# Given records
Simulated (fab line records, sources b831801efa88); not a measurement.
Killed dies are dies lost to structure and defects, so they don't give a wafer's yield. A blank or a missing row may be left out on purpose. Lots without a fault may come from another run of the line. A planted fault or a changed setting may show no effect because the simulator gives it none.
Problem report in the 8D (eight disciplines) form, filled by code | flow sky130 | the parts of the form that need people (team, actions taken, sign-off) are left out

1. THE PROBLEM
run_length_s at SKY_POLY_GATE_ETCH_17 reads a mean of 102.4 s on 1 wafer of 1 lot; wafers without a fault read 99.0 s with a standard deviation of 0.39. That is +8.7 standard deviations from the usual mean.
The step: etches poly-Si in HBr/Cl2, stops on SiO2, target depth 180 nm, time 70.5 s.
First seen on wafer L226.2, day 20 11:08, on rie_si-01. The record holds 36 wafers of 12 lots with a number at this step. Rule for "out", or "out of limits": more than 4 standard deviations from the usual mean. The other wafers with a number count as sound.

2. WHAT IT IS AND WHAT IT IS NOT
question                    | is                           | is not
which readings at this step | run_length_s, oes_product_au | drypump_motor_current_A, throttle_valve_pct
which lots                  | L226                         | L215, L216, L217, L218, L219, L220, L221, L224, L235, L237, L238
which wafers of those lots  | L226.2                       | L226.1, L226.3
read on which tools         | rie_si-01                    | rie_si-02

# Required action
Repeat the whole listing word for word.

# Written answer
Simulated (fab line records, sources b831801efa88); not a measurement.
Killed dies are dies lost to structure and defects, so they don't give a wafer's yield. A blank or a missing row may be left out on purpose. Lots without a fault may come from another run of the line. A planted fault or a changed setting may show no effect because the simulator gives it none.
Problem report in the 8D (eight disciplines) form, filled by code | flow sky130 | the parts of the form that need people (team, actions taken, sign-off) are left out

1. THE PROBLEM
run_length_s at SKY_POLY_GATE_ETCH_17 reads a mean of 102.4 s on 1 wafer of 1 lot; wafers without a fault read 99.0 s with a standard deviation of 0.39. That is +8.7 standard deviations from the usual mean.
The step: etches poly-Si in HBr/Cl2, stops on SiO2, target depth 180 nm, time 70.5 s.
First seen on wafer L226.2, day 20 11:08, on rie_si-01. The record holds 36 wafers of 12 lots with a number at this step. Rule for "out", or "out of limits": more than 4 standard deviations from the usual mean. The other wafers with a number count as sound.

2. WHAT IT IS AND WHAT IT IS NOT
question                    | is                           | is not
which readings at this step | run_length_s, oes_product_au | drypump_motor_current_A, throttle_valve_pct
which lots                  | L226                         | L215, L216, L217, L218, L219, L220, L221, L224, L235, L237, L238
which wafers of those lots  | L226.2                       | L226.1, L226.3
read on which tools         | rie_si-01                    | rie_si-02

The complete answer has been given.